Work order: Repeat the whole listing, keeping every word and every line intact.

──────────────────────────────
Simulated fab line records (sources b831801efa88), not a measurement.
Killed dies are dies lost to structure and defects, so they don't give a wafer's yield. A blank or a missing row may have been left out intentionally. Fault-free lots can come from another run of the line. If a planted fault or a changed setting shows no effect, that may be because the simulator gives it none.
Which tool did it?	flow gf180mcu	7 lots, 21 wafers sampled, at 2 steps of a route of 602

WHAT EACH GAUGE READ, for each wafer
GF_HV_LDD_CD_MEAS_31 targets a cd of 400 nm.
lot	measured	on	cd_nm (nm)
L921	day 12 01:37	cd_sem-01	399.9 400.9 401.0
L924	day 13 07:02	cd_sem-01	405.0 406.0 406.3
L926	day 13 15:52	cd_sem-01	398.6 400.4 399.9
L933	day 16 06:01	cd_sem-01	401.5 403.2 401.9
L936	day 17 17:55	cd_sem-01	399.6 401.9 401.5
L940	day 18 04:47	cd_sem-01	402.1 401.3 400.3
──────────────────────────────

Answer section:
Simulated fab line records (sources b831801efa88), not a measurement.
Killed dies are dies lost to structure and defects, so they don't give a wafer's yield. A blank or a missing row may have been left out intentionally. Fault-free lots can come from another run of the line. If a planted fault or a changed setting shows no effect, that may be because the simulator gives it none.
Which tool did it?	flow gf180mcu	7 lots, 21 wafers sampled, at 2 steps of a route of 602

WHAT EACH GAUGE READ, for each wafer
GF_HV_LDD_CD_MEAS_31 targets a cd of 400 nm.
lot	measured	on	cd_nm (nm)
L921	day 12 01:37	cd_sem-01	399.9 400.9 401.0
L924	day 13 07:02	cd_sem-01	405.0 406.0 406.3
L926	day 13 15:52	cd_sem-01	398.6 400.4 399.9
L933	day 16 06:01	cd_sem-01	401.5 403.2 401.9
L936	day 17 17:55	cd_sem-01	399.6 401.9 401.5
L940	day 18 04:47	cd_sem-01	402.1 401.3 400.3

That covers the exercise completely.